TASK ITEM:
An exact copy of the listing below is required.

DATA SHOWN:
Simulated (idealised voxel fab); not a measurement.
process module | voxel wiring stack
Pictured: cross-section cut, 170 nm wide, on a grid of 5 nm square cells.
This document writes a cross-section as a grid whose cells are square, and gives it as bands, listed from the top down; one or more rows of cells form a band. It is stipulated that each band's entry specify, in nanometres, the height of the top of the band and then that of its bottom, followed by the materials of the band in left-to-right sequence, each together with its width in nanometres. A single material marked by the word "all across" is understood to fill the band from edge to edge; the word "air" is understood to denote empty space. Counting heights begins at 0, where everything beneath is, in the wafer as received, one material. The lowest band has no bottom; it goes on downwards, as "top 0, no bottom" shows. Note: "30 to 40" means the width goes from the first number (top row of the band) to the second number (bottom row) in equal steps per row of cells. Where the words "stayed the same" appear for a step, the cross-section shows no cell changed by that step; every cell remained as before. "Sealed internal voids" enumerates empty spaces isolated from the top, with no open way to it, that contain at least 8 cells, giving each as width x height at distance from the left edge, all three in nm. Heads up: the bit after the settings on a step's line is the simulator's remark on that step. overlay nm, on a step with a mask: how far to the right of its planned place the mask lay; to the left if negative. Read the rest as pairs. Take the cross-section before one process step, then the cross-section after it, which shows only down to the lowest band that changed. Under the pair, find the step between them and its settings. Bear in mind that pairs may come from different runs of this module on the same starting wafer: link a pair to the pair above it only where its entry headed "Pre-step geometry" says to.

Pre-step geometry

TASK RESULT:
Simulated (idealised voxel fab); not a measurement.
process module | voxel wiring stack
Pictured: cross-section cut, 170 nm wide, on a grid of 5 nm square cells.
This document writes a cross-section as a grid whose cells are square, and gives it as bands, listed from the top down; one or more rows of cells form a band. It is stipulated that each band's entry specify, in nanometres, the height of the top of the band and then that of its bottom, followed by the materials of the band in left-to-right sequence, each together with its width in nanometres. A single material marked by the word "all across" is understood to fill the band from edge to edge; the word "air" is understood to denote empty space. Counting heights begins at 0, where everything beneath is, in the wafer as received, one material. The lowest band has no bottom; it goes on downwards, as "top 0, no bottom" shows. Note: "30 to 40" means the width goes from the first number (top row of the band) to the second number (bottom row) in equal steps per row of cells. Where the words "stayed the same" appear for a step, the cross-section shows no cell changed by that step; every cell remained as before. "Sealed internal voids" enumerates empty spaces isolated from the top, with no open way to it, that contain at least 8 cells, giving each as width x height at distance from the left edge, all three in nm. Heads up: the bit after the settings on a step's line is the simulator's remark on that step. overlay nm, on a step with a mask: how far to the right of its planned place the mask lay; to the left if negative. Read the rest as pairs. Take the cross-section before one process step, then the cross-section after it, which shows only down to the lowest band that changed. Under the pair, find the step between them and its settings. Bear in mind that pairs may come from different runs of this module on the same starting wafer: link a pair to the pair above it only where its entry headed "Pre-step geometry" says to.

Pre-step geometry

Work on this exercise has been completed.